> _Extracted material_:
=== Section Start ===

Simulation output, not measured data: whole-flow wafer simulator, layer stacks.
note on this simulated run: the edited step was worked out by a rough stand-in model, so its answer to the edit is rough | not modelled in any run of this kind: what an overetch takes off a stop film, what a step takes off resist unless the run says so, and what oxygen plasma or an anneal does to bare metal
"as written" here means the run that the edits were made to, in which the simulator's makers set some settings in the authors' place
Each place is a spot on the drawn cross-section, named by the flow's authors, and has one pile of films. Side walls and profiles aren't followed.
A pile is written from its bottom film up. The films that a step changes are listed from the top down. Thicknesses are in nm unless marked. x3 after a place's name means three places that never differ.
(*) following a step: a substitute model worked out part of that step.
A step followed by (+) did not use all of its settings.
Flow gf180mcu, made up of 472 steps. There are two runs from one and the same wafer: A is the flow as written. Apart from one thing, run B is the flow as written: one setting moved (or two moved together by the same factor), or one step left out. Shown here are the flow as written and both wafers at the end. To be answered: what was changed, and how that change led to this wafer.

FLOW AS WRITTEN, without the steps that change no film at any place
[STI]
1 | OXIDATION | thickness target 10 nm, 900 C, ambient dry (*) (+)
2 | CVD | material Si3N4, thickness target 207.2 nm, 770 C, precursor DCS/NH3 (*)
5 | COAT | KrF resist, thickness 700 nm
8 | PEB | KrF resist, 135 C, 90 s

=== Section End ===

Scan the lines above for "the authors' place" and for "Each place is". Repeat exactly the line holding each of them and every line in between.

> _Exercise output_:
"as written" here means the run that the edits were made to, in which the simulator's makers set some settings in the authors' place
Each place is a spot on the drawn cross-section, named by the flow's authors, and has one pile of films. Side walls and profiles aren't followed.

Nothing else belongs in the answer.